Activity – Produce an exact copy of the first line of the data below and each line after it, please, up to and including the one with "This log may".

Given information –
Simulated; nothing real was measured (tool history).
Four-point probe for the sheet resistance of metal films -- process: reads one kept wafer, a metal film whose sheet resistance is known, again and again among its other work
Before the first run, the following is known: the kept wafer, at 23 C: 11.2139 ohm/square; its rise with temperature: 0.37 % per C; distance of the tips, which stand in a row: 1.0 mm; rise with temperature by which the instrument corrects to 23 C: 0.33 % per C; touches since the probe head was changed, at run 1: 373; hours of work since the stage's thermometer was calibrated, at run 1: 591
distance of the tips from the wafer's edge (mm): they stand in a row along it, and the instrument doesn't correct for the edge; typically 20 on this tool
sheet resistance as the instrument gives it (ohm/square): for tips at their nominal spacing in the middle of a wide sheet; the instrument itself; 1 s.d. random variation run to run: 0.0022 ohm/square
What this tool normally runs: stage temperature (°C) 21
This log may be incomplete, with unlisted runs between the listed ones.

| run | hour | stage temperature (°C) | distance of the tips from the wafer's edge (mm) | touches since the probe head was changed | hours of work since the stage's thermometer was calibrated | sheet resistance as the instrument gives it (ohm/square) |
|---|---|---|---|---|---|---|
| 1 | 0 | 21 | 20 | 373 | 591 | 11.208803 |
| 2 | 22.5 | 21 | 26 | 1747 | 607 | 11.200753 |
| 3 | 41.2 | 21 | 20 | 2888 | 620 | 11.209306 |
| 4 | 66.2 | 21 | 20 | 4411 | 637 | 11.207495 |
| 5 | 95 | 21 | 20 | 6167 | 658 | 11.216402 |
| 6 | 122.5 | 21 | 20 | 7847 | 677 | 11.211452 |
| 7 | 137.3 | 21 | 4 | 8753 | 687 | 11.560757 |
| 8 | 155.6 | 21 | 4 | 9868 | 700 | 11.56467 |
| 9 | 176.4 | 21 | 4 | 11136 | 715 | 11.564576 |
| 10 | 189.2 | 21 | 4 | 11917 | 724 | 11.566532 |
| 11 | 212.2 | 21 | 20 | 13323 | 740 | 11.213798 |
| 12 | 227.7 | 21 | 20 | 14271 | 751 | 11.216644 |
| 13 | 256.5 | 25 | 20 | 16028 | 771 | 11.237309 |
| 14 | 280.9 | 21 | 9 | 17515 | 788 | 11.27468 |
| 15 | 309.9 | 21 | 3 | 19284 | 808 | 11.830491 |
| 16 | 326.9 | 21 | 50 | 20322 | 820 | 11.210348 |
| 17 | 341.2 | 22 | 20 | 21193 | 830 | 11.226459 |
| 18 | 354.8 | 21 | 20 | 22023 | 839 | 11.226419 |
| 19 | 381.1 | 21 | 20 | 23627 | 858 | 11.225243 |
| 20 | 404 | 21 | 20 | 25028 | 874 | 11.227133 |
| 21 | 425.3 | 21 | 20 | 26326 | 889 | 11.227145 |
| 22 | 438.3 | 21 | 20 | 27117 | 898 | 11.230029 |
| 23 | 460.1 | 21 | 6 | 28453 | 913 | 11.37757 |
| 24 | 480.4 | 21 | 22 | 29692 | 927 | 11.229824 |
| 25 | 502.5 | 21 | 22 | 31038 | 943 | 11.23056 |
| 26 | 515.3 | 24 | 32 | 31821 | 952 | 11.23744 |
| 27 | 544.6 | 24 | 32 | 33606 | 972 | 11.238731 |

Task response –
Simulated; nothing real was measured (tool history).
Four-point probe for the sheet resistance of metal films -- process: reads one kept wafer, a metal film whose sheet resistance is known, again and again among its other work
Before the first run, the following is known: the kept wafer, at 23 C: 11.2139 ohm/square; its rise with temperature: 0.37 % per C; distance of the tips, which stand in a row: 1.0 mm; rise with temperature by which the instrument corrects to 23 C: 0.33 % per C; touches since the probe head was changed, at run 1: 373; hours of work since the stage's thermometer was calibrated, at run 1: 591
distance of the tips from the wafer's edge (mm): they stand in a row along it, and the instrument doesn't correct for the edge; typically 20 on this tool
sheet resistance as the instrument gives it (ohm/square): for tips at their nominal spacing in the middle of a wide sheet; the instrument itself; 1 s.d. random variation run to run: 0.0022 ohm/square
What this tool normally runs: stage temperature (°C) 21
This log may be incomplete, with unlisted runs between the listed ones.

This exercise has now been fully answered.